**Assigned task**
Beginning with the first line below, please repeat the material exactly, ending with the line that includes "Order at every".

**Data listing**
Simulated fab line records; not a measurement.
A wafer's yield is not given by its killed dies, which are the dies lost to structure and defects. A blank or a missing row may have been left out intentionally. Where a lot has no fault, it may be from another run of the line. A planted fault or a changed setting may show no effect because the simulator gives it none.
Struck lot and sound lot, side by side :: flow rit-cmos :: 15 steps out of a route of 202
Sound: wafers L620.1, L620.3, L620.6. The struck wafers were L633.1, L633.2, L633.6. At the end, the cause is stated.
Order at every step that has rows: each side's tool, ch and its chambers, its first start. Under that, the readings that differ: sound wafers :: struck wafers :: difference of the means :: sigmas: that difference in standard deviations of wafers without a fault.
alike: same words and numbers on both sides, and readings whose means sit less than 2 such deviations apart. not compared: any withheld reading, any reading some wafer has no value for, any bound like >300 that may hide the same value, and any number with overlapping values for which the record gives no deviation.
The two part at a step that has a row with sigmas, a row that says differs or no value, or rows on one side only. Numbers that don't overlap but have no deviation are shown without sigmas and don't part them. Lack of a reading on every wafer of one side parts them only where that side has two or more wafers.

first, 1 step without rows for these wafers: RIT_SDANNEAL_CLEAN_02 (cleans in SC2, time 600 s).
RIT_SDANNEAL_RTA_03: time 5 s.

**Exercise result**
Simulated fab line records; not a measurement.
A wafer's yield is not given by its killed dies, which are the dies lost to structure and defects. A blank or a missing row may have been left out intentionally. Where a lot has no fault, it may be from another run of the line. A planted fault or a changed setting may show no effect because the simulator gives it none.
Struck lot and sound lot, side by side :: flow rit-cmos :: 15 steps out of a route of 202
Sound: wafers L620.1, L620.3, L620.6. The struck wafers were L633.1, L633.2, L633.6. At the end, the cause is stated.
Order at every step that has rows: each side's tool, ch and its chambers, its first start. Under that, the readings that differ: sound wafers :: struck wafers :: difference of the means :: sigmas: that difference in standard deviations of wafers without a fault.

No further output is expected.